◆ Extracted records:
————

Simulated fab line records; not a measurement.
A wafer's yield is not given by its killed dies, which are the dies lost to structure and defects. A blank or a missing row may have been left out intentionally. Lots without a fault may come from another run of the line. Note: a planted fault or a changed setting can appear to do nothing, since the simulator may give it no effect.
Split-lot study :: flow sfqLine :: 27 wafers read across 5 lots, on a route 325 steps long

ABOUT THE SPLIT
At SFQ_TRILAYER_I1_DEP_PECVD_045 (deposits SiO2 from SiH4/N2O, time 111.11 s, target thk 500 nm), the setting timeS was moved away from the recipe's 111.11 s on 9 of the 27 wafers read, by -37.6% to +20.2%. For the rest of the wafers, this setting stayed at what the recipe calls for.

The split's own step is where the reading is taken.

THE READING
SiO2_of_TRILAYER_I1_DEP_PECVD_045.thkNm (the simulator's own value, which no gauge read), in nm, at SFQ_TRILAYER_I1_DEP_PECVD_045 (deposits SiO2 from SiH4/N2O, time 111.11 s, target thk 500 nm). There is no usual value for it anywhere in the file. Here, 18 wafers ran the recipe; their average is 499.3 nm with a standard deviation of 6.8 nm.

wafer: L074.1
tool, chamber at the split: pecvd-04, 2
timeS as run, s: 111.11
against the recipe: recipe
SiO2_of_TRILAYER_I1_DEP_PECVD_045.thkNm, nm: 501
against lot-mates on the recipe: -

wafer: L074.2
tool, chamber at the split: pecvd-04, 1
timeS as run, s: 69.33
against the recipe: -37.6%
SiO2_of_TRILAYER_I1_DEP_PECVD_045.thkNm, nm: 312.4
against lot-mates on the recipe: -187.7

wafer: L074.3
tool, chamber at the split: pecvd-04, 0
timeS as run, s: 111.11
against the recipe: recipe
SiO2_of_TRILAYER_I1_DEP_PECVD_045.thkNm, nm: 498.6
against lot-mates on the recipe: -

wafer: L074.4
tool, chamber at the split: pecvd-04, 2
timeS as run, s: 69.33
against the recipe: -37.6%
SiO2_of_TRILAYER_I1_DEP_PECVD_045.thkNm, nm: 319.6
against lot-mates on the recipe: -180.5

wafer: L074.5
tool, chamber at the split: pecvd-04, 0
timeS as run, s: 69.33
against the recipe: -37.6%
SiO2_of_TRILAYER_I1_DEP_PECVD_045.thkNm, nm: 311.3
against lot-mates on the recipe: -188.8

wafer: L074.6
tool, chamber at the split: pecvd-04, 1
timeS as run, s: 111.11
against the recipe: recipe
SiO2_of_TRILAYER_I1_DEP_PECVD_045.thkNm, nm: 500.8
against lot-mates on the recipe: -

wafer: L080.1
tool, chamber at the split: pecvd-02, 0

————

◆ Work item: Set down exactly the lines of the data above, beginning with the line that has "SiO2_of_TRILAYER_I1_DEP_PECVD_045.thkNm, nm: 311.3" and ending with the line that has "wafer: L080.1", and no others.

◆ Task response:
SiO2_of_TRILAYER_I1_DEP_PECVD_045.thkNm, nm: 311.3
against lot-mates on the recipe: -188.8

wafer: L074.6
tool, chamber at the split: pecvd-04, 1
timeS as run, s: 111.11
against the recipe: recipe
SiO2_of_TRILAYER_I1_DEP_PECVD_045.thkNm, nm: 500.8
against lot-mates on the recipe: -

wafer: L080.1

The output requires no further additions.